> Required action
After reading the entries below, copy word for word the lines from the first through the line containing "R1: oxide thickness", and stop there.

> Input data
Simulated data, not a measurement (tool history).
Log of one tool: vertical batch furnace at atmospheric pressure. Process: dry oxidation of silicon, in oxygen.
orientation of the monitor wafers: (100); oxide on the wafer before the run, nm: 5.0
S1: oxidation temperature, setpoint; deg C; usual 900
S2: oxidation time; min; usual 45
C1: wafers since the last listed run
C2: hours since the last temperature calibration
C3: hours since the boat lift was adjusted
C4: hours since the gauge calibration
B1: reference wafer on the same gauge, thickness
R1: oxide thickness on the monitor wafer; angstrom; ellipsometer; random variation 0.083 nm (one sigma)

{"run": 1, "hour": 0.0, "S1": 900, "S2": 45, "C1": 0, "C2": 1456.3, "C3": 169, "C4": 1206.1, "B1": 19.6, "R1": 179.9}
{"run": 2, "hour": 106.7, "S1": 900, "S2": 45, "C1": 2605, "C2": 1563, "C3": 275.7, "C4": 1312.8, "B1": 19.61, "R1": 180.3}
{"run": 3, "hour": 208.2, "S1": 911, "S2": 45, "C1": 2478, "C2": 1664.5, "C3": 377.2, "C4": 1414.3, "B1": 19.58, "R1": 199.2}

> Reply
Simulated data, not a measurement (tool history).
Log of one tool: vertical batch furnace at atmospheric pressure. Process: dry oxidation of silicon, in oxygen.
orientation of the monitor wafers: (100); oxide on the wafer before the run, nm: 5.0
S1: oxidation temperature, setpoint; deg C; usual 900
S2: oxidation time; min; usual 45
C1: wafers since the last listed run
C2: hours since the last temperature calibration
C3: hours since the boat lift was adjusted
C4: hours since the gauge calibration
B1: reference wafer on the same gauge, thickness
R1: oxide thickness on the monitor wafer; angstrom; ellipsometer; random variation 0.083 nm (one sigma)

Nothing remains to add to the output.